SOURCE DATA:
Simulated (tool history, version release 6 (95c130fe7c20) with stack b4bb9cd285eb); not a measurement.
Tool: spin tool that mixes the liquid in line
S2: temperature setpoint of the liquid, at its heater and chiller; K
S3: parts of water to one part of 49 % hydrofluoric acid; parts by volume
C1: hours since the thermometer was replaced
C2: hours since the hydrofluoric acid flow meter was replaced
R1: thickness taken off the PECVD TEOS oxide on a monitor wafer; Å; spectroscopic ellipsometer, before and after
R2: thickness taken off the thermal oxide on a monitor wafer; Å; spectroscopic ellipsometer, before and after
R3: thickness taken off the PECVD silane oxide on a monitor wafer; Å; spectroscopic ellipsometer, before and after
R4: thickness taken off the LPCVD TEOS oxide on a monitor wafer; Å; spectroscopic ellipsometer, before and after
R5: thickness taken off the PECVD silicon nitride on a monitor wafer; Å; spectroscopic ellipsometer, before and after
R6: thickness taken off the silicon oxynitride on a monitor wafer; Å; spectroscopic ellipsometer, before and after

ACTIVITY:
Repeat the material, keeping every word exactly as it is.

WORKED SOLUTION:
Simulated (tool history, version release 6 (95c130fe7c20) with stack b4bb9cd285eb); not a measurement.
Tool: spin tool that mixes the liquid in line
S2: temperature setpoint of the liquid, at its heater and chiller; K
S3: parts of water to one part of 49 % hydrofluoric acid; parts by volume
C1: hours since the thermometer was replaced
C2: hours since the hydrofluoric acid flow meter was replaced
R1: thickness taken off the PECVD TEOS oxide on a monitor wafer; Å; spectroscopic ellipsometer, before and after
R2: thickness taken off the thermal oxide on a monitor wafer; Å; spectroscopic ellipsometer, before and after
R3: thickness taken off the PECVD silane oxide on a monitor wafer; Å; spectroscopic ellipsometer, before and after
R4: thickness taken off the LPCVD TEOS oxide on a monitor wafer; Å; spectroscopic ellipsometer, before and after
R5: thickness taken off the PECVD silicon nitride on a monitor wafer; Å; spectroscopic ellipsometer, before and after
R6: thickness taken off the silicon oxynitride on a monitor wafer; Å; spectroscopic ellipsometer, before and after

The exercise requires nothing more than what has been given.